[DATA EXTRACT]

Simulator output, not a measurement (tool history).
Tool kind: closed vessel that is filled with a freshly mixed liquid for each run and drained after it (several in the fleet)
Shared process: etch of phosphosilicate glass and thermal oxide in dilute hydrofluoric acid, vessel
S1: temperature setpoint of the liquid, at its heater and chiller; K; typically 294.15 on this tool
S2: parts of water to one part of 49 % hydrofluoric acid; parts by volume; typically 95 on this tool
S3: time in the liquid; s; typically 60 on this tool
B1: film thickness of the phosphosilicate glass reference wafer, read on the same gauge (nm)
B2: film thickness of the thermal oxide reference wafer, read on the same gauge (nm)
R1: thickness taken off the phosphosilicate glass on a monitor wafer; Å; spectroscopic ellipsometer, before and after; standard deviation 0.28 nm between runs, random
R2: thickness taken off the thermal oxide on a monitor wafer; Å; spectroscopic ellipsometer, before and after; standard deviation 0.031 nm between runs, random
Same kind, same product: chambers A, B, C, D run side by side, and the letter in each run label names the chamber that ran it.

[/DATA EXTRACT]

REQUIREMENT: Copy the records above exactly, leaving nothing out.

TASK ANSWER:
Simulator output, not a measurement (tool history).
Tool kind: closed vessel that is filled with a freshly mixed liquid for each run and drained after it (several in the fleet)
Shared process: etch of phosphosilicate glass and thermal oxide in dilute hydrofluoric acid, vessel
S1: temperature setpoint of the liquid, at its heater and chiller; K; typically 294.15 on this tool
S2: parts of water to one part of 49 % hydrofluoric acid; parts by volume; typically 95 on this tool
S3: time in the liquid; s; typically 60 on this tool
B1: film thickness of the phosphosilicate glass reference wafer, read on the same gauge (nm)
B2: film thickness of the thermal oxide reference wafer, read on the same gauge (nm)
R1: thickness taken off the phosphosilicate glass on a monitor wafer; Å; spectroscopic ellipsometer, before and after; standard deviation 0.28 nm between runs, random
R2: thickness taken off the thermal oxide on a monitor wafer; Å; spectroscopic ellipsometer, before and after; standard deviation 0.031 nm between runs, random
Same kind, same product: chambers A, B, C, D run side by side, and the letter in each run label names the chamber that ran it.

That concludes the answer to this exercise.